When you reach the line containing "The combined width", include it and stop; until then, return each line of the material exactly, starting with the first.

(Given information Opens)

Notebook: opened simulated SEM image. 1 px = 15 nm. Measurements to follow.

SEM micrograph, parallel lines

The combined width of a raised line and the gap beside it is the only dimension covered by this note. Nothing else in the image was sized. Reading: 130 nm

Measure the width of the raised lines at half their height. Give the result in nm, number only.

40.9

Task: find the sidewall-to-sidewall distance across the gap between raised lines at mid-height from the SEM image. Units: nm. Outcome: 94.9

(Given information Closes)

* Written solution
Notebook: opened simulated SEM image. 1 px = 15 nm. Measurements to follow.

SEM micrograph, parallel lines

The combined width of a raised line and the gap beside it is the only dimension covered by this note. Nothing else in the image was sized. Reading: 130 nm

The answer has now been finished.